______________________________

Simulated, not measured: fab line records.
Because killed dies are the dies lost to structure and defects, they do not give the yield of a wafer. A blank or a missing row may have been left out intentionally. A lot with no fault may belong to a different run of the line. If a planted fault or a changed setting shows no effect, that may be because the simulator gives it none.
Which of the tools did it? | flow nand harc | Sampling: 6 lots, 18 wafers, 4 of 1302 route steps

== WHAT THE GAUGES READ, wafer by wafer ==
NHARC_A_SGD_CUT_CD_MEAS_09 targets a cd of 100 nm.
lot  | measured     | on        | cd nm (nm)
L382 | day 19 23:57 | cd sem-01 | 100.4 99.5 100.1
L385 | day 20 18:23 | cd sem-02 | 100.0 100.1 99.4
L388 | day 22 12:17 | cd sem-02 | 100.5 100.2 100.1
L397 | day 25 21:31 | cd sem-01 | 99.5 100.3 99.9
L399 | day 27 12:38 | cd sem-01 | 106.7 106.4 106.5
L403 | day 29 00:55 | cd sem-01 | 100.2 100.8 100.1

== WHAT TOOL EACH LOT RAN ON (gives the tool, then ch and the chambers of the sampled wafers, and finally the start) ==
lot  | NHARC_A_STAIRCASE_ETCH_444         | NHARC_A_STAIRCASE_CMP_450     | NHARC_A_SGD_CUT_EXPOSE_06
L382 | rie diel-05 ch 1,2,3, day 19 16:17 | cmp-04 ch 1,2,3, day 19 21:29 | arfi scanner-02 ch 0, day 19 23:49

______________________________

Activity -
From the first line of the listing above to the line with "Because killed dies", please transcribe each line exactly, both ends included, and nothing beyond that.

Exercise result -
Simulated, not measured: fab line records.
Because killed dies are the dies lost to structure and defects, they do not give the yield of a wafer. A blank or a missing row may have been left out intentionally. A lot with no fault may belong to a different run of the line. If a planted fault or a changed setting shows no effect, that may be because the simulator gives it none.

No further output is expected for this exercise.